EXERCISE:
Set down the entries exactly. No line may differ from its source.

SOURCE DATA:
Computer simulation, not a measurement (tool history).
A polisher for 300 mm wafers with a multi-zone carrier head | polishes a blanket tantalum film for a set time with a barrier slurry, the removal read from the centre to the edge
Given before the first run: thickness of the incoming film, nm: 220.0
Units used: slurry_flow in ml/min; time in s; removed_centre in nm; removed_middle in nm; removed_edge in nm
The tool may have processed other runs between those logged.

EXERCISE SOLUTION:
Computer simulation, not a measurement (tool history).
A polisher for 300 mm wafers with a multi-zone carrier head | polishes a blanket tantalum film for a set time with a barrier slurry, the removal read from the centre to the edge
Given before the first run: thickness of the incoming film, nm: 220.0
Units used: slurry_flow in ml/min; time in s; removed_centre in nm; removed_middle in nm; removed_edge in nm
The tool may have processed other runs between those logged.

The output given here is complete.